**Assignment:** Given the material below, return only the lines starting at the line with "Known beforehand: chamber: 40" and ending at the line with "The tool may", exactly as they appear.

**Data to examine:**
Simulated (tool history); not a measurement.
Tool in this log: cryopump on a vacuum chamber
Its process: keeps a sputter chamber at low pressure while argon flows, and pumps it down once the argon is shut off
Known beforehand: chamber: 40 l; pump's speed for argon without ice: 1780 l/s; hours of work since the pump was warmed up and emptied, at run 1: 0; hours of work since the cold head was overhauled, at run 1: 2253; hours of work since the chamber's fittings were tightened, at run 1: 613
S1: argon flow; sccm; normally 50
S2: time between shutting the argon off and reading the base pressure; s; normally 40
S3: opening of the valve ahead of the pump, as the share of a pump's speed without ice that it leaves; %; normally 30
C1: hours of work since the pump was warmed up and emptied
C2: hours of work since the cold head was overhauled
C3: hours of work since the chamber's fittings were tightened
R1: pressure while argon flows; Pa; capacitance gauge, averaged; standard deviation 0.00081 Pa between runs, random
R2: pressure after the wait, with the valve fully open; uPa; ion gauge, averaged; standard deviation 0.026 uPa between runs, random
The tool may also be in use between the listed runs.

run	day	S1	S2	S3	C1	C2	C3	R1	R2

**Solution:**
Known beforehand: chamber: 40 l; pump's speed for argon without ice: 1780 l/s; hours of work since the pump was warmed up and emptied, at run 1: 0; hours of work since the cold head was overhauled, at run 1: 2253; hours of work since the chamber's fittings were tightened, at run 1: 613
S1: argon flow; sccm; normally 50
S2: time between shutting the argon off and reading the base pressure; s; normally 40
S3: opening of the valve ahead of the pump, as the share of a pump's speed without ice that it leaves; %; normally 30
C1: hours of work since the pump was warmed up and emptied
C2: hours of work since the cold head was overhauled
C3: hours of work since the chamber's fittings were tightened
R1: pressure while argon flows; Pa; capacitance gauge, averaged; standard deviation 0.00081 Pa between runs, random
R2: pressure after the wait, with the valve fully open; uPa; ion gauge, averaged; standard deviation 0.026 uPa between runs, random
The tool may also be in use between the listed runs.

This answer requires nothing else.